Data to examine —
________
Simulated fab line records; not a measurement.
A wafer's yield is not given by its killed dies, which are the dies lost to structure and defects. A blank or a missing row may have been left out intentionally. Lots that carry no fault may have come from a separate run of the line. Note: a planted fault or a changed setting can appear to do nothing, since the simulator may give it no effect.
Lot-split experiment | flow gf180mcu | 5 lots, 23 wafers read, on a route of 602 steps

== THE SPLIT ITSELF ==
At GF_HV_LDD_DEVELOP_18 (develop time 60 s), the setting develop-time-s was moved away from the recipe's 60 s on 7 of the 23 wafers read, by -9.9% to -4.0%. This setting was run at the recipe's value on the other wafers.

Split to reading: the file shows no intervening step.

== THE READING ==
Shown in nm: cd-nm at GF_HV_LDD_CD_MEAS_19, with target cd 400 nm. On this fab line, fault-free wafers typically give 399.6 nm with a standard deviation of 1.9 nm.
________

Work task — All of the data above must be retyped exactly.

Task output —
Simulated fab line records; not a measurement.
A wafer's yield is not given by its killed dies, which are the dies lost to structure and defects. A blank or a missing row may have been left out intentionally. Lots that carry no fault may have come from a separate run of the line. Note: a planted fault or a changed setting can appear to do nothing, since the simulator may give it no effect.
Lot-split experiment | flow gf180mcu | 5 lots, 23 wafers read, on a route of 602 steps

== THE SPLIT ITSELF ==
At GF_HV_LDD_DEVELOP_18 (develop time 60 s), the setting develop-time-s was moved away from the recipe's 60 s on 7 of the 23 wafers read, by -9.9% to -4.0%. This setting was run at the recipe's value on the other wafers.

Split to reading: the file shows no intervening step.

== THE READING ==
Shown in nm: cd-nm at GF_HV_LDD_CD_MEAS_19, with target cd 400 nm. On this fab line, fault-free wafers typically give 399.6 nm with a standard deviation of 1.9 nm.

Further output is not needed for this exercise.